Action item: Repeat the records below exactly, beginning at the first line and finishing with the line that contains "This log may".

Data extract:
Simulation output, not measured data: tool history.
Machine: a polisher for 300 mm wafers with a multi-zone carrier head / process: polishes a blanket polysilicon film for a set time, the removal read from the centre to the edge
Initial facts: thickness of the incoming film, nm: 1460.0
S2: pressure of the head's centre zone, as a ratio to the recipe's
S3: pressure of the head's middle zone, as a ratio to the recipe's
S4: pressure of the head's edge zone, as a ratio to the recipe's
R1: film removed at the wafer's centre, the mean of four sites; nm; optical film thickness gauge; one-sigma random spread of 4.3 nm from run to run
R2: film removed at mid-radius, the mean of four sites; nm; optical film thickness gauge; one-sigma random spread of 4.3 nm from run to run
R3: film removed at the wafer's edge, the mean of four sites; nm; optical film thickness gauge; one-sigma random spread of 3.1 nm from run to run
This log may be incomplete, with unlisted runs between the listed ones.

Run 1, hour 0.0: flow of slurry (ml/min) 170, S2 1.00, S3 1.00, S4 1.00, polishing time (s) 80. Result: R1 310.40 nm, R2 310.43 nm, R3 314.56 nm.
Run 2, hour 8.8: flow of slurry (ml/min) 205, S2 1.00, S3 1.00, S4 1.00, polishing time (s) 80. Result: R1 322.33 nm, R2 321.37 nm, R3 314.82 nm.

Answer section:
Simulation output, not measured data: tool history.
Machine: a polisher for 300 mm wafers with a multi-zone carrier head / process: polishes a blanket polysilicon film for a set time, the removal read from the centre to the edge
Initial facts: thickness of the incoming film, nm: 1460.0
S2: pressure of the head's centre zone, as a ratio to the recipe's
S3: pressure of the head's middle zone, as a ratio to the recipe's
S4: pressure of the head's edge zone, as a ratio to the recipe's
R1: film removed at the wafer's centre, the mean of four sites; nm; optical film thickness gauge; one-sigma random spread of 4.3 nm from run to run
R2: film removed at mid-radius, the mean of four sites; nm; optical film thickness gauge; one-sigma random spread of 4.3 nm from run to run
R3: film removed at the wafer's edge, the mean of four sites; nm; optical film thickness gauge; one-sigma random spread of 3.1 nm from run to run
This log may be incomplete, with unlisted runs between the listed ones.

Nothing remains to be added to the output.